* [Recorded information]
════════════════════

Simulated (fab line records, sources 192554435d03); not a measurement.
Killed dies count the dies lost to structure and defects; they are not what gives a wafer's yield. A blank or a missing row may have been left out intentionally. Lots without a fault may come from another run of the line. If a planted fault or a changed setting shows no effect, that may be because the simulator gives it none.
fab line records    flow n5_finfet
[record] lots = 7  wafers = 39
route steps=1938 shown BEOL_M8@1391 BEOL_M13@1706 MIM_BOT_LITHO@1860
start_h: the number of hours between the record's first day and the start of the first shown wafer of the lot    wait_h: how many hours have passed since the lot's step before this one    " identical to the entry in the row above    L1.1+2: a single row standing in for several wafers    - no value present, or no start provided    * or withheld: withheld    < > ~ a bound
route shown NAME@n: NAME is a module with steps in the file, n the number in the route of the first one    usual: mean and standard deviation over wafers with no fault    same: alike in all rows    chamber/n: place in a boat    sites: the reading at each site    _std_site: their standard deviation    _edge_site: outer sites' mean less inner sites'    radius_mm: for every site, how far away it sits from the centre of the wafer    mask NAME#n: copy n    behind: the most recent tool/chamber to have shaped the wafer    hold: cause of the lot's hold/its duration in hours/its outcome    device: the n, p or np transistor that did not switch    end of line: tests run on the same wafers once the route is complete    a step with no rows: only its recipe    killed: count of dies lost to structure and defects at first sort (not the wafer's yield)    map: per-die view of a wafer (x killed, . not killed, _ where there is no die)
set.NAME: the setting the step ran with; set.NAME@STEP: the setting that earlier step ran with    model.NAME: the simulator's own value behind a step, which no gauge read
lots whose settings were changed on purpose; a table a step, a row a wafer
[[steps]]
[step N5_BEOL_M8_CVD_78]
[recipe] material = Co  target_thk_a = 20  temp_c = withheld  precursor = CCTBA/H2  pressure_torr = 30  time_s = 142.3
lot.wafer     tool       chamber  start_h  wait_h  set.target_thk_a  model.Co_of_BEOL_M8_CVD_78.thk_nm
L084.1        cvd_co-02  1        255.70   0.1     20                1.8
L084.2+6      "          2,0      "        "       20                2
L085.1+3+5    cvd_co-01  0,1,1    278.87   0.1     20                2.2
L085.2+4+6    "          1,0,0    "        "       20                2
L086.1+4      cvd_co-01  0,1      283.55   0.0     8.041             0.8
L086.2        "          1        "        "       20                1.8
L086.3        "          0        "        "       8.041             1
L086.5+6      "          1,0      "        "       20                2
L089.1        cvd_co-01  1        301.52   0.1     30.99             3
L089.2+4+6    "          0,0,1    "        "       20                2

════════════════════

* [Assignment]
Only the lines above from the line with "[record] lots = 7" to the line with "route shown NAME@n: NAME", those two lines included, should be reproduced exactly.

* [Result]
[record] lots = 7  wafers = 39
route steps=1938 shown BEOL_M8@1391 BEOL_M13@1706 MIM_BOT_LITHO@1860
start_h: the number of hours between the record's first day and the start of the first shown wafer of the lot    wait_h: how many hours have passed since the lot's step before this one    " identical to the entry in the row above    L1.1+2: a single row standing in for several wafers    - no value present, or no start provided    * or withheld: withheld    < > ~ a bound
route shown NAME@n: NAME is a module with steps in the file, n the number in the route of the first one    usual: mean and standard deviation over wafers with no fault    same: alike in all rows    chamber/n: place in a boat    sites: the reading at each site    _std_site: their standard deviation    _edge_site: outer sites' mean less inner sites'    radius_mm: for every site, how far away it sits from the centre of the wafer    mask NAME#n: copy n    behind: the most recent tool/chamber to have shaped the wafer    hold: cause of the lot's hold/its duration in hours/its outcome    device: the n, p or np transistor that did not switch    end of line: tests run on the same wafers once the route is complete    a step with no rows: only its recipe    killed: count of dies lost to structure and defects at first sort (not the wafer's yield)    map: per-die view of a wafer (x killed, . not killed, _ where there is no die)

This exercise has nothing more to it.